=====

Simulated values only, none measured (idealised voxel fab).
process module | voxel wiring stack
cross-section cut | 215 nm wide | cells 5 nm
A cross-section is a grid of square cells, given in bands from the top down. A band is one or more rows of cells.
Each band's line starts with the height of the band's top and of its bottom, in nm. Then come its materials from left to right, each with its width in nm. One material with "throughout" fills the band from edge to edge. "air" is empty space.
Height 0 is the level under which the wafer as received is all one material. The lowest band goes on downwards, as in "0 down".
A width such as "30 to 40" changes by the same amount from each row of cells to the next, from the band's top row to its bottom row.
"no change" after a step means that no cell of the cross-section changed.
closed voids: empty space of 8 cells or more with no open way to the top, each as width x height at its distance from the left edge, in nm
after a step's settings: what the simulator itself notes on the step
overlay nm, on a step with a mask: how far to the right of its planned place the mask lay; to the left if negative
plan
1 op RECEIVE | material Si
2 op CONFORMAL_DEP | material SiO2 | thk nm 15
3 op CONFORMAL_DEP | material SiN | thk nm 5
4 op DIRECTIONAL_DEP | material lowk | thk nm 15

=====

• **Work item**
When you reach the line that contains "Each band's line", stop; that line and every line before it, from the very first line of the data, should be restated word for word.

• **Task result**
Simulated values only, none measured (idealised voxel fab).
process module | voxel wiring stack
cross-section cut | 215 nm wide | cells 5 nm
A cross-section is a grid of square cells, given in bands from the top down. A band is one or more rows of cells.
Each band's line starts with the height of the band's top and of its bottom, in nm. Then come its materials from left to right, each with its width in nm. One material with "throughout" fills the band from edge to edge. "air" is empty space.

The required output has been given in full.